WORK TASK: What do the lines say, reproduced word for word, from the first of the entries below through the line bearing "Each place is"?

DATASET ENTRIES:
# # # # #

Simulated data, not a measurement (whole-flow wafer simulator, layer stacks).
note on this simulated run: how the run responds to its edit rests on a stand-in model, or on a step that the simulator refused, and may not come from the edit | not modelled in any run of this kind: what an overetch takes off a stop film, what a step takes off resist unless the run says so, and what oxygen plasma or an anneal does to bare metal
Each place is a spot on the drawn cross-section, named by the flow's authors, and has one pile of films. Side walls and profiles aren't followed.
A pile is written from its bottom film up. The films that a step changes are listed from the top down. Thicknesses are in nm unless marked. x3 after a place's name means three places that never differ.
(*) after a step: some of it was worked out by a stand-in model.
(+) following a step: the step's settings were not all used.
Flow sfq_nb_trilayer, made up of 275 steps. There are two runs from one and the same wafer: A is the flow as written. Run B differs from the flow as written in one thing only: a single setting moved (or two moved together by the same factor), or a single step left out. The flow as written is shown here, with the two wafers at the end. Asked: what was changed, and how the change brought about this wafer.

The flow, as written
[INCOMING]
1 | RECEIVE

# # # # #

RESPONSE:
Simulated data, not a measurement (whole-flow wafer simulator, layer stacks).
note on this simulated run: how the run responds to its edit rests on a stand-in model, or on a step that the simulator refused, and may not come from the edit | not modelled in any run of this kind: what an overetch takes off a stop film, what a step takes off resist unless the run says so, and what oxygen plasma or an anneal does to bare metal
Each place is a spot on the drawn cross-section, named by the flow's authors, and has one pile of films. Side walls and profiles aren't followed.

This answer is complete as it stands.